BRIEF - Transcribe the records below. Leave every line exactly as written.

INFORMATION PROVIDED -
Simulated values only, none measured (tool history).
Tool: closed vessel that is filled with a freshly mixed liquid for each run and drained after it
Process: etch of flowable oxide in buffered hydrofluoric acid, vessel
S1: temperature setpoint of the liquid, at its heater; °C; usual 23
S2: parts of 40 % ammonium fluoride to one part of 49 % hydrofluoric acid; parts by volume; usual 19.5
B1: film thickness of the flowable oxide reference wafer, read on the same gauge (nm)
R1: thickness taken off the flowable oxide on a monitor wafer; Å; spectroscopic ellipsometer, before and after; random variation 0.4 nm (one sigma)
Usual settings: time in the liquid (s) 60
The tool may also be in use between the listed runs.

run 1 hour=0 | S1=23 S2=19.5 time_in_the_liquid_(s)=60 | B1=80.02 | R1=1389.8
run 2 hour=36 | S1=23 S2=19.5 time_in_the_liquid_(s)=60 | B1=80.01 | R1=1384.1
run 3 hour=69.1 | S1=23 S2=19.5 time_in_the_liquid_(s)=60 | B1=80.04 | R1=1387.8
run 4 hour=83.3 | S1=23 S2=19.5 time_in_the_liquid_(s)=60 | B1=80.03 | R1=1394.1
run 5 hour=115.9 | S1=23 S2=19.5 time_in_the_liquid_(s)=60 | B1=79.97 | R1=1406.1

EXERCISE RESULT -
Simulated values only, none measured (tool history).
Tool: closed vessel that is filled with a freshly mixed liquid for each run and drained after it
Process: etch of flowable oxide in buffered hydrofluoric acid, vessel
S1: temperature setpoint of the liquid, at its heater; °C; usual 23
S2: parts of 40 % ammonium fluoride to one part of 49 % hydrofluoric acid; parts by volume; usual 19.5
B1: film thickness of the flowable oxide reference wafer, read on the same gauge (nm)
R1: thickness taken off the flowable oxide on a monitor wafer; Å; spectroscopic ellipsometer, before and after; random variation 0.4 nm (one sigma)
Usual settings: time in the liquid (s) 60
The tool may also be in use between the listed runs.

run 1 hour=0 | S1=23 S2=19.5 time_in_the_liquid_(s)=60 | B1=80.02 | R1=1389.8
run 2 hour=36 | S1=23 S2=19.5 time_in_the_liquid_(s)=60 | B1=80.01 | R1=1384.1
run 3 hour=69.1 | S1=23 S2=19.5 time_in_the_liquid_(s)=60 | B1=80.04 | R1=1387.8
run 4 hour=83.3 | S1=23 S2=19.5 time_in_the_liquid_(s)=60 | B1=80.03 | R1=1394.1
run 5 hour=115.9 | S1=23 S2=19.5 time_in_the_liquid_(s)=60 | B1=79.97 | R1=1406.1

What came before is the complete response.